* Work task *
Reproduce, please, only the lines from the first line below to the line containing "(+) following a", inclusive.

===============

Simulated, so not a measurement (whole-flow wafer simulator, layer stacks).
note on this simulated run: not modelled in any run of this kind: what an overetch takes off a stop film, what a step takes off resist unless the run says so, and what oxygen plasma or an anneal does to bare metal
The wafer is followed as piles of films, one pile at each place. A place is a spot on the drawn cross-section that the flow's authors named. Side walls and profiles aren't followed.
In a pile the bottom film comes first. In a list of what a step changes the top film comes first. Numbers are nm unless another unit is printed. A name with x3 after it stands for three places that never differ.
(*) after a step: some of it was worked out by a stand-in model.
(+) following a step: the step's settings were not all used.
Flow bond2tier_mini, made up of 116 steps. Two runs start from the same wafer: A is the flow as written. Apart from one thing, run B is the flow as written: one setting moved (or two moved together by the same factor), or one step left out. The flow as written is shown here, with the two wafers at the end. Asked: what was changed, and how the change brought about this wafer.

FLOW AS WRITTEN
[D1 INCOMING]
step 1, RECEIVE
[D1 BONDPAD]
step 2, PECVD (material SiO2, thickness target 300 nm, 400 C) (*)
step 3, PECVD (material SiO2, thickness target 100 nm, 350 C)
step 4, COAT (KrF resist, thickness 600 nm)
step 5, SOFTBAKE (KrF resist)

===============

* Worked solution *
Simulated, so not a measurement (whole-flow wafer simulator, layer stacks).
note on this simulated run: not modelled in any run of this kind: what an overetch takes off a stop film, what a step takes off resist unless the run says so, and what oxygen plasma or an anneal does to bare metal
The wafer is followed as piles of films, one pile at each place. A place is a spot on the drawn cross-section that the flow's authors named. Side walls and profiles aren't followed.
In a pile the bottom film comes first. In a list of what a step changes the top film comes first. Numbers are nm unless another unit is printed. A name with x3 after it stands for three places that never differ.
(*) after a step: some of it was worked out by a stand-in model.
(+) following a step: the step's settings were not all used.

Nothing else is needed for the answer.